# [Work task]
From the top of the records below down to the line containing "It is cross-section", reproduce every line exactly.

(Given records begins)
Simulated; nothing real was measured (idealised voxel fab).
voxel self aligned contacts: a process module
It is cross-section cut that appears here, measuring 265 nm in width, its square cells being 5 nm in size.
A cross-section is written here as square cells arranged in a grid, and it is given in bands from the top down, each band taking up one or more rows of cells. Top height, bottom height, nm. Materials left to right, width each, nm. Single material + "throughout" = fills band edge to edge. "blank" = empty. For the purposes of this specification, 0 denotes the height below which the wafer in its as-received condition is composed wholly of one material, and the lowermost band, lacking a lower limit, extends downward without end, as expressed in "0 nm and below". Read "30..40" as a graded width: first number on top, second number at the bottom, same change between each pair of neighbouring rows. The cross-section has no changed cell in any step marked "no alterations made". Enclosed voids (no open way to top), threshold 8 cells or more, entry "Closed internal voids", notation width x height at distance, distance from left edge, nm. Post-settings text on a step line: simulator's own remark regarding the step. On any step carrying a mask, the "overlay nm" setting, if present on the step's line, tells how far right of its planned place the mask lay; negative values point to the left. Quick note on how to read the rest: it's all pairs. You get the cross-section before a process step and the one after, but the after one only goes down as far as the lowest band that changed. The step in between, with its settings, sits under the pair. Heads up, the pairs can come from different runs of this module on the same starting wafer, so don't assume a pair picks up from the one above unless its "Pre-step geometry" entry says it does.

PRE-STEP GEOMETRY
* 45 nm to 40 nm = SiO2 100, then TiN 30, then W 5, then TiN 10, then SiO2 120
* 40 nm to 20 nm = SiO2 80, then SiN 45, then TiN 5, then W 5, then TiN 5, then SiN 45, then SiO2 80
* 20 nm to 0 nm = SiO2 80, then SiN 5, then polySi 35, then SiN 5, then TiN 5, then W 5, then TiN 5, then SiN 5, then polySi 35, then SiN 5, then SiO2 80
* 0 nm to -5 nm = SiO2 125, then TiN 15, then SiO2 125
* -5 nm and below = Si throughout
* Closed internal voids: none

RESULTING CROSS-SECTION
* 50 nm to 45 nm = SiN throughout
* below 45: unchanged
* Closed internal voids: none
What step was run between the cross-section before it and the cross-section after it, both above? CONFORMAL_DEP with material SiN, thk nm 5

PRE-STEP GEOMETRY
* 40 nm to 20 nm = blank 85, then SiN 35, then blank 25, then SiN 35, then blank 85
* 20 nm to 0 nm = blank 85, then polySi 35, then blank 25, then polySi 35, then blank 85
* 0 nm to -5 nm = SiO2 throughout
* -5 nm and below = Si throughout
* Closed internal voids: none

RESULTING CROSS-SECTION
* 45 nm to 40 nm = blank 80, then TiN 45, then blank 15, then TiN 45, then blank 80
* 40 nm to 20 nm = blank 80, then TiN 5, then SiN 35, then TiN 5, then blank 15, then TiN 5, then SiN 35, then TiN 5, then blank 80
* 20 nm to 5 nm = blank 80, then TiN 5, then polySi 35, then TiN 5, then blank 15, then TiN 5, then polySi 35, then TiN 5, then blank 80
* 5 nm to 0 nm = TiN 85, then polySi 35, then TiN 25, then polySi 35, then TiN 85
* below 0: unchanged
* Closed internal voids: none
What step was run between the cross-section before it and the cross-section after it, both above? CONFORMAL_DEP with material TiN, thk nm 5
(Given records ends)

# [Reply]
Simulated; nothing real was measured (idealised voxel fab).
voxel self aligned contacts: a process module
It is cross-section cut that appears here, measuring 265 nm in width, its square cells being 5 nm in size.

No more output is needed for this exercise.